--- --- ---
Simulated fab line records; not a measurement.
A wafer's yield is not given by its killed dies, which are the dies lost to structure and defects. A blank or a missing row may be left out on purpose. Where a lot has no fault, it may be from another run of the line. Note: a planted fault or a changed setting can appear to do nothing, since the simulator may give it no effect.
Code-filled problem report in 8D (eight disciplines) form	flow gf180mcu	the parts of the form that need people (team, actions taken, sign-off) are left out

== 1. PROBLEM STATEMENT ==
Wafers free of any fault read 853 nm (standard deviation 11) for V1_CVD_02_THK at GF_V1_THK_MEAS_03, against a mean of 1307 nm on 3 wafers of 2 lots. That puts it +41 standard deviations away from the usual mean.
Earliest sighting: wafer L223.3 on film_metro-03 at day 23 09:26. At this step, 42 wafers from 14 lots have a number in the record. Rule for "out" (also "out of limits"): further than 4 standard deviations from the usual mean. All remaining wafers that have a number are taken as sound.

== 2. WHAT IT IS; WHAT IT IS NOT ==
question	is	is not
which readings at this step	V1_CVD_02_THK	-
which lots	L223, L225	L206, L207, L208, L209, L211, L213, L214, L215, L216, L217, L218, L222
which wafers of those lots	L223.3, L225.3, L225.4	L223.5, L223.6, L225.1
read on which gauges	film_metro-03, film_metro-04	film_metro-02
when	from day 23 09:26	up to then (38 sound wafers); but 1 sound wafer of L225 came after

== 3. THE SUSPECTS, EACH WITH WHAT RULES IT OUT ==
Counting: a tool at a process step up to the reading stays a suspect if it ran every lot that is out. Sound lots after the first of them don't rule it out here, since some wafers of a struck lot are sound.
--- --- ---

▸ REQUIRED ACTION: Every record above is to be given again precisely.

▸ EXERCISE SOLUTION:
Simulated fab line records; not a measurement.
A wafer's yield is not given by its killed dies, which are the dies lost to structure and defects. A blank or a missing row may be left out on purpose. Where a lot has no fault, it may be from another run of the line. Note: a planted fault or a changed setting can appear to do nothing, since the simulator may give it no effect.
Code-filled problem report in 8D (eight disciplines) form	flow gf180mcu	the parts of the form that need people (team, actions taken, sign-off) are left out

== 1. PROBLEM STATEMENT ==
Wafers free of any fault read 853 nm (standard deviation 11) for V1_CVD_02_THK at GF_V1_THK_MEAS_03, against a mean of 1307 nm on 3 wafers of 2 lots. That puts it +41 standard deviations away from the usual mean.
Earliest sighting: wafer L223.3 on film_metro-03 at day 23 09:26. At this step, 42 wafers from 14 lots have a number in the record. Rule for "out" (also "out of limits"): further than 4 standard deviations from the usual mean. All remaining wafers that have a number are taken as sound.

== 2. WHAT IT IS; WHAT IT IS NOT ==
question	is	is not
which readings at this step	V1_CVD_02_THK	-
which lots	L223, L225	L206, L207, L208, L209, L211, L213, L214, L215, L216, L217, L218, L222
which wafers of those lots	L223.3, L225.3, L225.4	L223.5, L223.6, L225.1
read on which gauges	film_metro-03, film_metro-04	film_metro-02
when	from day 23 09:26	up to then (38 sound wafers); but 1 sound wafer of L225 came after

== 3. THE SUSPECTS, EACH WITH WHAT RULES IT OUT ==
Counting: a tool at a process step up to the reading stays a suspect if it ran every lot that is out. Sound lots after the first of them don't rule it out here, since some wafers of a struck lot are sound.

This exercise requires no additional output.